● **Exercise**
Reproduce all of the data, making sure that no line differs from the original.

● **Information**
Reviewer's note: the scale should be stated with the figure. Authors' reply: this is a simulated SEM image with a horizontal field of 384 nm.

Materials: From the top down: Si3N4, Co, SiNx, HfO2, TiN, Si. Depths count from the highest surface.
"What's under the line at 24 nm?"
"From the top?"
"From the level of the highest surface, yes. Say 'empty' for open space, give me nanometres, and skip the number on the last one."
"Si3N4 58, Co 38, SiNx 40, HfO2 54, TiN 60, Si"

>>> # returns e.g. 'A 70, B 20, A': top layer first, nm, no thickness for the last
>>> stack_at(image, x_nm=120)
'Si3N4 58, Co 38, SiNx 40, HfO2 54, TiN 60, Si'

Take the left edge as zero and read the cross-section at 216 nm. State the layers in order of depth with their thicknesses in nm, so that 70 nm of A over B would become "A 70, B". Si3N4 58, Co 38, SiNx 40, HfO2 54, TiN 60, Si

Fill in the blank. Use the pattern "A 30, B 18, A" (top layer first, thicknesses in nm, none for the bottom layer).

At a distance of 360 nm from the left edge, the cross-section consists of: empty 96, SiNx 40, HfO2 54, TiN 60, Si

● **Your response**
Reviewer's note: the scale should be stated with the figure. Authors' reply: this is a simulated SEM image with a horizontal field of 384 nm.

Materials: From the top down: Si3N4, Co, SiNx, HfO2, TiN, Si. Depths count from the highest surface.
"What's under the line at 24 nm?"
"From the top?"
"From the level of the highest surface, yes. Say 'empty' for open space, give me nanometres, and skip the number on the last one."
"Si3N4 58, Co 38, SiNx 40, HfO2 54, TiN 60, Si"

>>> # returns e.g. 'A 70, B 20, A': top layer first, nm, no thickness for the last
>>> stack_at(image, x_nm=120)
'Si3N4 58, Co 38, SiNx 40, HfO2 54, TiN 60, Si'

Take the left edge as zero and read the cross-section at 216 nm. State the layers in order of depth with their thicknesses in nm, so that 70 nm of A over B would become "A 70, B". Si3N4 58, Co 38, SiNx 40, HfO2 54, TiN 60, Si

Fill in the blank. Use the pattern "A 30, B 18, A" (top layer first, thicknesses in nm, none for the bottom layer).

At a distance of 360 nm from the left edge, the cross-section consists of: empty 96, SiNx 40, HfO2 54, TiN 60, Si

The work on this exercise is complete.